* _Activity_
Start the output with the opening line of the listing below and continue, reproducing each line exactly, up to and including the line that contains "run 6 hour=50.4".

········

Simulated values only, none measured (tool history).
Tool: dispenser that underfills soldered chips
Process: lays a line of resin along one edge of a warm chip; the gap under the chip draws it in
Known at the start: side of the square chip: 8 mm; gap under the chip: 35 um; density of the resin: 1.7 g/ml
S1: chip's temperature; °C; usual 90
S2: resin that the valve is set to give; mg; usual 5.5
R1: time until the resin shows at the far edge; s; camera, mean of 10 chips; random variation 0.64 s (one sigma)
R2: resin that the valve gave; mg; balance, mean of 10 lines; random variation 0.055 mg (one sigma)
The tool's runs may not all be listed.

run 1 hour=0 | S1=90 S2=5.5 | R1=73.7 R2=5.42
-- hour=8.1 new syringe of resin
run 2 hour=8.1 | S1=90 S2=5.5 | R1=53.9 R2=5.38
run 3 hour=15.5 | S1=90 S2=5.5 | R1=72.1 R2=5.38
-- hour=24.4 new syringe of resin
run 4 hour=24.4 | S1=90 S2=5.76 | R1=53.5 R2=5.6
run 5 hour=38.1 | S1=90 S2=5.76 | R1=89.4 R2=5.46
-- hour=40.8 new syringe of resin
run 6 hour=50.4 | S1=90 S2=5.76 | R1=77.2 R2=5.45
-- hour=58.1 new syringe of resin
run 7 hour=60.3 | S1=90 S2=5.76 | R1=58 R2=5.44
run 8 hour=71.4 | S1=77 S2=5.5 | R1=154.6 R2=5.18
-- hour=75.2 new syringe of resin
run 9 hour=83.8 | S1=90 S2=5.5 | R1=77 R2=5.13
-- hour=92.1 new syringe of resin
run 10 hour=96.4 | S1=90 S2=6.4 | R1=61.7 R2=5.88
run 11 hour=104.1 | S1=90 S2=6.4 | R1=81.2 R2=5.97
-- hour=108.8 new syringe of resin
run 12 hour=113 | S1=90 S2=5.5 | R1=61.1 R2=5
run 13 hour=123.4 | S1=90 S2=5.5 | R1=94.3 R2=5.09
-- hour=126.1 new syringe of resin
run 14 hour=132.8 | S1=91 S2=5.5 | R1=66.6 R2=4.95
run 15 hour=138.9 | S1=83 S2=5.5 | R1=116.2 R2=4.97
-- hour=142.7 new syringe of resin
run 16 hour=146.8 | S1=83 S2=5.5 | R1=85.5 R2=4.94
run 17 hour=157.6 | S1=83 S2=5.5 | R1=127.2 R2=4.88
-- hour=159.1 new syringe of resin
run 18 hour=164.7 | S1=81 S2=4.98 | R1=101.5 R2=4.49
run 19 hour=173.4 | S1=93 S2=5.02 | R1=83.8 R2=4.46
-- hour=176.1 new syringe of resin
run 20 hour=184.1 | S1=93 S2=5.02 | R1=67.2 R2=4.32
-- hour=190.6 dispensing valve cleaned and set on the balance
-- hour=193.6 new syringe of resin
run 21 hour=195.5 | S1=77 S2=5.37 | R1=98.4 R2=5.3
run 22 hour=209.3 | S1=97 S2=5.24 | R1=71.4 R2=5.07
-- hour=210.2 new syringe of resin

········

* _Task response_
Simulated values only, none measured (tool history).
Tool: dispenser that underfills soldered chips
Process: lays a line of resin along one edge of a warm chip; the gap under the chip draws it in
Known at the start: side of the square chip: 8 mm; gap under the chip: 35 um; density of the resin: 1.7 g/ml
S1: chip's temperature; °C; usual 90
S2: resin that the valve is set to give; mg; usual 5.5
R1: time until the resin shows at the far edge; s; camera, mean of 10 chips; random variation 0.64 s (one sigma)
R2: resin that the valve gave; mg; balance, mean of 10 lines; random variation 0.055 mg (one sigma)
The tool's runs may not all be listed.

run 1 hour=0 | S1=90 S2=5.5 | R1=73.7 R2=5.42
-- hour=8.1 new syringe of resin
run 2 hour=8.1 | S1=90 S2=5.5 | R1=53.9 R2=5.38
run 3 hour=15.5 | S1=90 S2=5.5 | R1=72.1 R2=5.38
-- hour=24.4 new syringe of resin
run 4 hour=24.4 | S1=90 S2=5.76 | R1=53.5 R2=5.6
run 5 hour=38.1 | S1=90 S2=5.76 | R1=89.4 R2=5.46
-- hour=40.8 new syringe of resin
run 6 hour=50.4 | S1=90 S2=5.76 | R1=77.2 R2=5.45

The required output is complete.